EXERCISE. In the listing below, find the line containing "Killed dies are" and the line containing "A sampling plan". Repeat exactly those two lines and every line between them.

DATA EXTRACTS.
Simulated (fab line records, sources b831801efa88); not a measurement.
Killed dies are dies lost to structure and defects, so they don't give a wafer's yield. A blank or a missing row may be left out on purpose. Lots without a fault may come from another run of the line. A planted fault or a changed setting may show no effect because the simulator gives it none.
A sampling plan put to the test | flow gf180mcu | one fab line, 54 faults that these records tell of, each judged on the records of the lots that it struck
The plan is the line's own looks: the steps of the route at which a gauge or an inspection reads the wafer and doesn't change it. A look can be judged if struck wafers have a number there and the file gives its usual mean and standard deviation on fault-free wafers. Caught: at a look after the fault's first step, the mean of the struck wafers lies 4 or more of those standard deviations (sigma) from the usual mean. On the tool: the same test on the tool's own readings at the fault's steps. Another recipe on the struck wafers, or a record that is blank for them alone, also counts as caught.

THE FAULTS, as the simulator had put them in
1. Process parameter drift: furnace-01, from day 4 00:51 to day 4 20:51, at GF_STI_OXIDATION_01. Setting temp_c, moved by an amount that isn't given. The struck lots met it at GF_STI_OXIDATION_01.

TASK OUTPUT.
Killed dies are dies lost to structure and defects, so they don't give a wafer's yield. A blank or a missing row may be left out on purpose. Lots without a fault may come from another run of the line. A planted fault or a changed setting may show no effect because the simulator gives it none.
A sampling plan put to the test | flow gf180mcu | one fab line, 54 faults that these records tell of, each judged on the records of the lots that it struck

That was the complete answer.